▸ Work request: Of the material below, only the lines from the line containing "Before the first" down to the line containing "To be met: seconds" belong in the answer, written out exactly.

==================================================
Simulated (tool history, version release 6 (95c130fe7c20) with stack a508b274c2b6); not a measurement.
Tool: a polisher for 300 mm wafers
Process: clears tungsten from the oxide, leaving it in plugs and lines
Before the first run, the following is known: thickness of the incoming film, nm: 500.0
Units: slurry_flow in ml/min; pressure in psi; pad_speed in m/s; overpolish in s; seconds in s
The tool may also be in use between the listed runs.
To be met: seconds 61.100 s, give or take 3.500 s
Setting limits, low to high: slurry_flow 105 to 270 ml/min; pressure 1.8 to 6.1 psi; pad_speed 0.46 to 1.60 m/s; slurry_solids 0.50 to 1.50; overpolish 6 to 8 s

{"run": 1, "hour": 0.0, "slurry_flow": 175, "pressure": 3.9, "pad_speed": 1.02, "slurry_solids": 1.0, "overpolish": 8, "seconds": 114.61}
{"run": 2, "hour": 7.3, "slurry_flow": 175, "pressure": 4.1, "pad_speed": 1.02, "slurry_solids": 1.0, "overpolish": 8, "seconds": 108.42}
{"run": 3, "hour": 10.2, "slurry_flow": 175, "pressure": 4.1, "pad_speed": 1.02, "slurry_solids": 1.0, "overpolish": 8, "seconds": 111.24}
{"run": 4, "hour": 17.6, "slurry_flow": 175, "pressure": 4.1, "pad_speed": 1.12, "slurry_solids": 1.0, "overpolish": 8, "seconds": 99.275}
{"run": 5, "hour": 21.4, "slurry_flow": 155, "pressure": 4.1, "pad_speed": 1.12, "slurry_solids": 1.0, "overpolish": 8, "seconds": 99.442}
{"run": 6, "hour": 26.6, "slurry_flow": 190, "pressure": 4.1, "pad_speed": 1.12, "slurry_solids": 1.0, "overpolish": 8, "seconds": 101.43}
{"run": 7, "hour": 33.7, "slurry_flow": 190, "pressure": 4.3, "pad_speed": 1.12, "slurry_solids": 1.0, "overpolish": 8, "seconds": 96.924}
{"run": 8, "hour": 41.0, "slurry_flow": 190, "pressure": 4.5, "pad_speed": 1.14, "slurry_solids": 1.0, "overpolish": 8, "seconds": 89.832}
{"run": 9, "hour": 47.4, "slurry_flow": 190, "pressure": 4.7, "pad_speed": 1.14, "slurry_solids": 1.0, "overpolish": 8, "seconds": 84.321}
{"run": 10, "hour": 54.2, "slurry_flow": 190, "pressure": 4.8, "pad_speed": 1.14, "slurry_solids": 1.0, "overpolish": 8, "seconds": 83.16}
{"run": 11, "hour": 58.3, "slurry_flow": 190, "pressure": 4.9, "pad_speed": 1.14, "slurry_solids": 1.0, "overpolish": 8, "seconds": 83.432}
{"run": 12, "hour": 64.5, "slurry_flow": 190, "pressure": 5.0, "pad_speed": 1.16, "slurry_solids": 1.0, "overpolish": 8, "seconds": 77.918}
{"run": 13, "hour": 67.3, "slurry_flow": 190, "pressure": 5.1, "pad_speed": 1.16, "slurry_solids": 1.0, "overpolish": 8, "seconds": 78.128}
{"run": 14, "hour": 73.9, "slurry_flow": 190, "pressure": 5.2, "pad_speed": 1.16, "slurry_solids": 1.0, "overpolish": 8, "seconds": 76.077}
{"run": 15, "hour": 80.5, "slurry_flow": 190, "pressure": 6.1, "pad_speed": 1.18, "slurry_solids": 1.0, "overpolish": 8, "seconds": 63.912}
==================================================

▸ Written response:
Before the first run, the following is known: thickness of the incoming film, nm: 500.0
Units: slurry_flow in ml/min; pressure in psi; pad_speed in m/s; overpolish in s; seconds in s
The tool may also be in use between the listed runs.
To be met: seconds 61.100 s, give or take 3.500 s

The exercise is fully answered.